**Work instruction**
Transcribe exactly each line of the entries, from the opening line to the line with "A polisher for", with both of those lines included.

**Data extracts**
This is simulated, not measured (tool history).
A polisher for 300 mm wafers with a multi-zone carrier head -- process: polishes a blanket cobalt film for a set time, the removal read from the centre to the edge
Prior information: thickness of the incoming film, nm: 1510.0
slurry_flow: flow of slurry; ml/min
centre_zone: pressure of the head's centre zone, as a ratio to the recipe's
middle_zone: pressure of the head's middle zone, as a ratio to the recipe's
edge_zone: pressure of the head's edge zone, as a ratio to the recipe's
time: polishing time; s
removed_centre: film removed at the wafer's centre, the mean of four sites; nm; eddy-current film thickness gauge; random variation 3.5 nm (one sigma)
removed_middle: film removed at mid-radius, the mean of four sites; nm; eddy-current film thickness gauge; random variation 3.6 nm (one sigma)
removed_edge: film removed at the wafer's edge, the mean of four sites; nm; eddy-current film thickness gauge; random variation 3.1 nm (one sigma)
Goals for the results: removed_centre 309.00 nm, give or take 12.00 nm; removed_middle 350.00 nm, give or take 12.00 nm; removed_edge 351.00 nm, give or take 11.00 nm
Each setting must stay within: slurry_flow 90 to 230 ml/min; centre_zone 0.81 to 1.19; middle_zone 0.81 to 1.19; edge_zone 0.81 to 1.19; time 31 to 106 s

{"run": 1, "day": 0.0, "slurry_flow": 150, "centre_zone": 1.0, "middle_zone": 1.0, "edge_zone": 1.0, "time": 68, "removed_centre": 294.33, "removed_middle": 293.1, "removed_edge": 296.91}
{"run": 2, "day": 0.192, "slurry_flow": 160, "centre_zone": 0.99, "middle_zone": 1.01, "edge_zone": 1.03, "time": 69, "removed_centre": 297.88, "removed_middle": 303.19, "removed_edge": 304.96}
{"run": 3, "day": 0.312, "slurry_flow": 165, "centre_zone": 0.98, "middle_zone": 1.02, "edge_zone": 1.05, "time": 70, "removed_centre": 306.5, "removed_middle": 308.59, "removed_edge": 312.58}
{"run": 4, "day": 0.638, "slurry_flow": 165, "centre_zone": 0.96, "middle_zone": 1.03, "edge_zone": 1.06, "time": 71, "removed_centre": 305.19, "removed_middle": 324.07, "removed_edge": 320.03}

**Answer area**
This is simulated, not measured (tool history).
A polisher for 300 mm wafers with a multi-zone carrier head -- process: polishes a blanket cobalt film for a set time, the removal read from the centre to the edge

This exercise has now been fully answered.